─── EXTRACTED RECORDS ───

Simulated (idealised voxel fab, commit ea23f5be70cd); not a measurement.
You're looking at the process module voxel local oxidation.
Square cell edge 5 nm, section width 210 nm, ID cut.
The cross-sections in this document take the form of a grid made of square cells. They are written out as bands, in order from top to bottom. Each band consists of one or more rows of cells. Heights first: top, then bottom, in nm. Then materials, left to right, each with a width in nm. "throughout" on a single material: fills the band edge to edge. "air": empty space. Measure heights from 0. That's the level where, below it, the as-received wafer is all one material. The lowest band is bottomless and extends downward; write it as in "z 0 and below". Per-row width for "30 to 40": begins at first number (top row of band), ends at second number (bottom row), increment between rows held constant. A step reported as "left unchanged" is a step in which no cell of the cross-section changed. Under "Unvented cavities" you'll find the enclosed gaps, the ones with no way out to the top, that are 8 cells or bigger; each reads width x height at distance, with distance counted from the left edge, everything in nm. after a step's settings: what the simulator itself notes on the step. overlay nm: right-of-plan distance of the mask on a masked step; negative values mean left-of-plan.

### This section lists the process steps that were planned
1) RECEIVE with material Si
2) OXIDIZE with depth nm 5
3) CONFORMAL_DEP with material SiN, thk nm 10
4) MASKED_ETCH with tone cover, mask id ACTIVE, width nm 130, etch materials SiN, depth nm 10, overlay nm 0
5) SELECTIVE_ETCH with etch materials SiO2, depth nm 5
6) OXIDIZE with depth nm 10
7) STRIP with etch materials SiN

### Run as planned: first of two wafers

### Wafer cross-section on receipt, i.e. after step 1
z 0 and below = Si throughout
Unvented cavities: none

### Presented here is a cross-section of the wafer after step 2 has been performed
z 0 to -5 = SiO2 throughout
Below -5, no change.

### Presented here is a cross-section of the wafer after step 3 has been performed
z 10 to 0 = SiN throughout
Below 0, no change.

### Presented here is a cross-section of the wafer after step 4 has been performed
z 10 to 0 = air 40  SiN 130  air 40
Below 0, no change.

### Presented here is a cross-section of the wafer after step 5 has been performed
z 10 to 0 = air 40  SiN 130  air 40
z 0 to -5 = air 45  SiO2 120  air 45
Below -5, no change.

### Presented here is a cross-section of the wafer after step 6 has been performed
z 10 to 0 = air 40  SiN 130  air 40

───

◆ REQUIRED ACTION
Reproduce the records above exactly, from the first line to the line that holds "Square cell edge", inclusive, and omit everything after it.

◆ RESULT
Simulated (idealised voxel fab, commit ea23f5be70cd); not a measurement.
You're looking at the process module voxel local oxidation.
Square cell edge 5 nm, section width 210 nm, ID cut.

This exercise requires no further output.